**GIVEN RECORDS:**
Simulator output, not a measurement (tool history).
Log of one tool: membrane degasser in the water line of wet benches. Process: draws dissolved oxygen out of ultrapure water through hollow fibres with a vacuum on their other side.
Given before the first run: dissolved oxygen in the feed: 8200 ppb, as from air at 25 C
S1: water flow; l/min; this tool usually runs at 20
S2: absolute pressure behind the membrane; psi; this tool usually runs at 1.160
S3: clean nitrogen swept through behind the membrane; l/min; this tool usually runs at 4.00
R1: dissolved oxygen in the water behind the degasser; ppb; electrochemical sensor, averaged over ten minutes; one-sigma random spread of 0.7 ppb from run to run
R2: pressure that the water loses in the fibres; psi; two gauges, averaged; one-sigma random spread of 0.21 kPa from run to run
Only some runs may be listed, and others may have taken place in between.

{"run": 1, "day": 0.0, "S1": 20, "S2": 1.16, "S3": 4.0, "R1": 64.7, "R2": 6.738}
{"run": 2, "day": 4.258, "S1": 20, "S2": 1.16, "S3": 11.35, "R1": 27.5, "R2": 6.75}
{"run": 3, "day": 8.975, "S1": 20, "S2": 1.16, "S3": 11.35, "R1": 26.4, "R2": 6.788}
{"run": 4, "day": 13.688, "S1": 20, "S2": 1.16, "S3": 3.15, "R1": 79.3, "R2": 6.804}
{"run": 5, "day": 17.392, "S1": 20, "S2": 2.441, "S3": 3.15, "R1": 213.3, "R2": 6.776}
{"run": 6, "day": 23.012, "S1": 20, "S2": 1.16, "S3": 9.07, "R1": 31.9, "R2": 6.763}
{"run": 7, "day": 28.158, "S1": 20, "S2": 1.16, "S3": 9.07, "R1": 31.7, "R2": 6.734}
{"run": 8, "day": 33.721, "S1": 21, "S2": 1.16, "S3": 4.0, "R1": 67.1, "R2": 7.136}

**TASK ITEM:** Above are the records; please copy exactly their first line and each line after it through the line containing "R2: pressure that", and no line after that.

**WRITTEN REPLY:**
Simulator output, not a measurement (tool history).
Log of one tool: membrane degasser in the water line of wet benches. Process: draws dissolved oxygen out of ultrapure water through hollow fibres with a vacuum on their other side.
Given before the first run: dissolved oxygen in the feed: 8200 ppb, as from air at 25 C
S1: water flow; l/min; this tool usually runs at 20
S2: absolute pressure behind the membrane; psi; this tool usually runs at 1.160
S3: clean nitrogen swept through behind the membrane; l/min; this tool usually runs at 4.00
R1: dissolved oxygen in the water behind the degasser; ppb; electrochemical sensor, averaged over ten minutes; one-sigma random spread of 0.7 ppb from run to run
R2: pressure that the water loses in the fibres; psi; two gauges, averaged; one-sigma random spread of 0.21 kPa from run to run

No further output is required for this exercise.